EXERCISE: In the entries below, find the line with "Authors: Done. The" and the line with "What is the"; give again those lines and every line between them, exactly.

ENTRIES SUPPLIED:
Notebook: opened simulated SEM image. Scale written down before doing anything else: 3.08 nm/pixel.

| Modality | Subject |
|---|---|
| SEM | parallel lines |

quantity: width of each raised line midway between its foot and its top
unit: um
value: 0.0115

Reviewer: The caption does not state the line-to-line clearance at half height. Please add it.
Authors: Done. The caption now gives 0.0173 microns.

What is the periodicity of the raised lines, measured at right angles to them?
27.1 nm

PROBLEM SOLUTION:
Authors: Done. The caption now gives 0.0173 microns.

What is the periodicity of the raised lines, measured at right angles to them?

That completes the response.